- Material supplied:
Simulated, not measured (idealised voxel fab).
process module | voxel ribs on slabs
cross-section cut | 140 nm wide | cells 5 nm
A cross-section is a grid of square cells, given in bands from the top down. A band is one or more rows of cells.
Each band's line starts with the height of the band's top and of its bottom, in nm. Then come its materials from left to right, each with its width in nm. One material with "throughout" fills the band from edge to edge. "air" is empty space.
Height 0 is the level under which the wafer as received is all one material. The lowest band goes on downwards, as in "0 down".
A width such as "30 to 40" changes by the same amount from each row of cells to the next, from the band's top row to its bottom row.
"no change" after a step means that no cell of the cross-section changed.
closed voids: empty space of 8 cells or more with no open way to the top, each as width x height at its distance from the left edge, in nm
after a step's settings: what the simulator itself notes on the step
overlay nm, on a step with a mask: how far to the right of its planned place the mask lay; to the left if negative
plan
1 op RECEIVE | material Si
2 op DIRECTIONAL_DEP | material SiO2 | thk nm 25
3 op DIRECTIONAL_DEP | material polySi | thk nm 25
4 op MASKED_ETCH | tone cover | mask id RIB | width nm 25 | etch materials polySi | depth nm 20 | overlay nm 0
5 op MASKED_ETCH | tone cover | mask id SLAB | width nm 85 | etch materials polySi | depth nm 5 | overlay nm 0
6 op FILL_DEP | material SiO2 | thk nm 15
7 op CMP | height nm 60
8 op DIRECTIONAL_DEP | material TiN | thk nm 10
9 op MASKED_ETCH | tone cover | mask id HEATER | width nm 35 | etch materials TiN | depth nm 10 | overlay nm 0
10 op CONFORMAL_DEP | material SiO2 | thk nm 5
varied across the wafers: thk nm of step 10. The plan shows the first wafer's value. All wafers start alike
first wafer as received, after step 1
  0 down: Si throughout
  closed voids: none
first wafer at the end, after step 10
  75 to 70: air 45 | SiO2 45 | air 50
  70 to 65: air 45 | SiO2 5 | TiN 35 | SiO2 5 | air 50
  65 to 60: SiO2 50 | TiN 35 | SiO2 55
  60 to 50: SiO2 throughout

- Assigned task:
The reply should hold only the lines from the first line of the listing above through the line with "A cross-section is", each copied exactly.

- Worked solution:
Simulated, not measured (idealised voxel fab).
process module | voxel ribs on slabs
cross-section cut | 140 nm wide | cells 5 nm
A cross-section is a grid of square cells, given in bands from the top down. A band is one or more rows of cells.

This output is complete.